====== DATA LISTING
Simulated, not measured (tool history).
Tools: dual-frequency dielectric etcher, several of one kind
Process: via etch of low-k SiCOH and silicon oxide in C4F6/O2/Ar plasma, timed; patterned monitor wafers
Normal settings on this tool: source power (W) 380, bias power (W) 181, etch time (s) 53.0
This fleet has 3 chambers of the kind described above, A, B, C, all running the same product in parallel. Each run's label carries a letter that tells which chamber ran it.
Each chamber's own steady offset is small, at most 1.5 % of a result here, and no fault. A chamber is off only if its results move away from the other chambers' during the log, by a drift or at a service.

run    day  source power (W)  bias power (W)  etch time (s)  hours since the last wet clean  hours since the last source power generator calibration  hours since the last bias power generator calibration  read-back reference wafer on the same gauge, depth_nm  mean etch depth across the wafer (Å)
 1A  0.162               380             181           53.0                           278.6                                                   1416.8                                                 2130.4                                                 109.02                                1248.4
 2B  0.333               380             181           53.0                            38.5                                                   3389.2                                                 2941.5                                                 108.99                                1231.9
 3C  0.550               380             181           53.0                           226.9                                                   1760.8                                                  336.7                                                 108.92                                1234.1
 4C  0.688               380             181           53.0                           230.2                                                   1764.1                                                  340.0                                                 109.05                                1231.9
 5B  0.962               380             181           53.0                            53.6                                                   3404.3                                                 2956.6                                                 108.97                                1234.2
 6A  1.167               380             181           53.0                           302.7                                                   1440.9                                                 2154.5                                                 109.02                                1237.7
============

**BRIEF**
Look back at the entries above and repeat, unchanged, every line from the line holding "Process: via etch" through the line holding "Normal settings on".

**ANSWER BOX**
Process: via etch of low-k SiCOH and silicon oxide in C4F6/O2/Ar plasma, timed; patterned monitor wafers
Normal settings on this tool: source power (W) 380, bias power (W) 181, etch time (s) 53.0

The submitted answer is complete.